- Assignment -
Repeat exactly the lines of the listing below, please, starting with the first and ending with the line containing "The tool's runs may not all be listed."; leave out the rest.

——————
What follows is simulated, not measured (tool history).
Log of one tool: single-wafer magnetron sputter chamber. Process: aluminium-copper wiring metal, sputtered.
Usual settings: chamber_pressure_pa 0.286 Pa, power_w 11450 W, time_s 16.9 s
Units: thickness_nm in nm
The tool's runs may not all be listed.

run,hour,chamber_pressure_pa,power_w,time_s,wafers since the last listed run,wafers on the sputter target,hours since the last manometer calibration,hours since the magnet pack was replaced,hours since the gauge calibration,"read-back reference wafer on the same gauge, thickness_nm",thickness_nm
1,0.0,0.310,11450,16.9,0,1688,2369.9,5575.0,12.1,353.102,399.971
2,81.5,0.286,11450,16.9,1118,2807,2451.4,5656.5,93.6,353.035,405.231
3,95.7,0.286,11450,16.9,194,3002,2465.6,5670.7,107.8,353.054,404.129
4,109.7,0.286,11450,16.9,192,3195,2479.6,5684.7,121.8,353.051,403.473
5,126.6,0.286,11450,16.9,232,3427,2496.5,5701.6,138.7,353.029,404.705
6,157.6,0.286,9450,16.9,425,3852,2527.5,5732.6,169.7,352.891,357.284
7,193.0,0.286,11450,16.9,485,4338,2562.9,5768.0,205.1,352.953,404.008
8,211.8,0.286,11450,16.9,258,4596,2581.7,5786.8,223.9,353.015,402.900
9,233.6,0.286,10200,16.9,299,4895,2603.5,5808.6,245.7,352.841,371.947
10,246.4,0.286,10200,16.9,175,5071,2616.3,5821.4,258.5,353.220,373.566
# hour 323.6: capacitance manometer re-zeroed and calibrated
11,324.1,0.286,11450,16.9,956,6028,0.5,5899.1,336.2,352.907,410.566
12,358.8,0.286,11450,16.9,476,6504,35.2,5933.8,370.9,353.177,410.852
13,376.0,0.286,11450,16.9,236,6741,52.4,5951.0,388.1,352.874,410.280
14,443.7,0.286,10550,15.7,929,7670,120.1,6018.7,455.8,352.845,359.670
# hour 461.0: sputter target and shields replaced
——————

- Task output -
What follows is simulated, not measured (tool history).
Log of one tool: single-wafer magnetron sputter chamber. Process: aluminium-copper wiring metal, sputtered.
Usual settings: chamber_pressure_pa 0.286 Pa, power_w 11450 W, time_s 16.9 s
Units: thickness_nm in nm
The tool's runs may not all be listed.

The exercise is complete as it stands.